Start of Block

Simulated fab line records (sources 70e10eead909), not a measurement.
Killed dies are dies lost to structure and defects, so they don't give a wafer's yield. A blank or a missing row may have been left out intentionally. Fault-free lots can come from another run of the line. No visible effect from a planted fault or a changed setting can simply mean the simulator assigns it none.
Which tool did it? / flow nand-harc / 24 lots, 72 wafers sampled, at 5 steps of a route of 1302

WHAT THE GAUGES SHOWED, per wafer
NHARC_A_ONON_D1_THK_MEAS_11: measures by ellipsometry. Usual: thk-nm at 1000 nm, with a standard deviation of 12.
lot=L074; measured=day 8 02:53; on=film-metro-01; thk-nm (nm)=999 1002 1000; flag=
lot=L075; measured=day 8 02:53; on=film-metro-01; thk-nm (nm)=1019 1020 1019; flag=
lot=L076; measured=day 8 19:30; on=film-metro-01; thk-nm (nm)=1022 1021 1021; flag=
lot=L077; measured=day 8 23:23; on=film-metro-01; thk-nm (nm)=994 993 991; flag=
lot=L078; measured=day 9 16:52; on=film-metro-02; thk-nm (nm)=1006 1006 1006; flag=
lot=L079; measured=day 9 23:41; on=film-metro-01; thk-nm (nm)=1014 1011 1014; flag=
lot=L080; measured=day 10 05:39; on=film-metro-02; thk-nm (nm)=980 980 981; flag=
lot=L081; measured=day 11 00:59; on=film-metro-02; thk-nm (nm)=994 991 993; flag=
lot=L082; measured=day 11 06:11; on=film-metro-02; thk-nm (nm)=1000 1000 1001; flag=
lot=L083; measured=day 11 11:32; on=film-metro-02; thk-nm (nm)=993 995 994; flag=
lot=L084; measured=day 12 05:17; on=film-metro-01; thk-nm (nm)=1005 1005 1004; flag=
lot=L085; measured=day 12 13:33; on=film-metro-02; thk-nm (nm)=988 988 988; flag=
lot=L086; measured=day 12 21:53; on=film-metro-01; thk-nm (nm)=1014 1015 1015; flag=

End of Block

## WORK REQUEST
In the listing above, locate the line containing "lot=L084; measured=day 12" and the line containing "lot=L085; measured=day 12", then transcribe both and every line between them verbatim.

## EXERCISE RESULT
lot=L084; measured=day 12 05:17; on=film-metro-01; thk-nm (nm)=1005 1005 1004; flag=
lot=L085; measured=day 12 13:33; on=film-metro-02; thk-nm (nm)=988 988 988; flag=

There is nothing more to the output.